ACTIVITY: In the entries below, find the line containing "the route's steps" and the line containing "# step N5_FIN_SAQP_PECVD_06". Copy those two lines and everything between them exactly, and only that.

··· LISTED RECORDS
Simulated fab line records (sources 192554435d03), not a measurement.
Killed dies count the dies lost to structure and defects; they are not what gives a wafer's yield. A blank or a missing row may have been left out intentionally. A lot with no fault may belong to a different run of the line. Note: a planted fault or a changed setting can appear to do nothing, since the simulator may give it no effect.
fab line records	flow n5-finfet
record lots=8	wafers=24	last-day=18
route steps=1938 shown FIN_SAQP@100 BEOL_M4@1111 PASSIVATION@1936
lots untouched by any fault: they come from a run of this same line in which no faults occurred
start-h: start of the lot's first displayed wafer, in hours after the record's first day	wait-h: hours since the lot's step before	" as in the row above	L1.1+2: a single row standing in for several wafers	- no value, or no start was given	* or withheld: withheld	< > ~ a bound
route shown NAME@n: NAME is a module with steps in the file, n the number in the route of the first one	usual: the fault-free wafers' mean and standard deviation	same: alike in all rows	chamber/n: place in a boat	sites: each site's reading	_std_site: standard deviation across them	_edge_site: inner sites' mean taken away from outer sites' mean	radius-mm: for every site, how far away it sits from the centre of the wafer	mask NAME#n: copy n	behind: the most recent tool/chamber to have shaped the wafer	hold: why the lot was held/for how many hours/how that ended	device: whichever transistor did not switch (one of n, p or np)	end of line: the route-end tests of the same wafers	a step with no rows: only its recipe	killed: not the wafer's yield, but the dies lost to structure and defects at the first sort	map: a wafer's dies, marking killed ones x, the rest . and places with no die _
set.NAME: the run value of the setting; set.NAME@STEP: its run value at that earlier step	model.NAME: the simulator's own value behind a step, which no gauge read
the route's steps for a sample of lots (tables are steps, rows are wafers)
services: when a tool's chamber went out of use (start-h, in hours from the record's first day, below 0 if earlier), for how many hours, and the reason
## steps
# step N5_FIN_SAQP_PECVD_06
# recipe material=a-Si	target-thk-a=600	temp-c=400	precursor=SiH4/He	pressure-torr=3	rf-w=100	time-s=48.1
······

ANSWER BOX:
the route's steps for a sample of lots (tables are steps, rows are wafers)
services: when a tool's chamber went out of use (start-h, in hours from the record's first day, below 0 if earlier), for how many hours, and the reason
## steps
# step N5_FIN_SAQP_PECVD_06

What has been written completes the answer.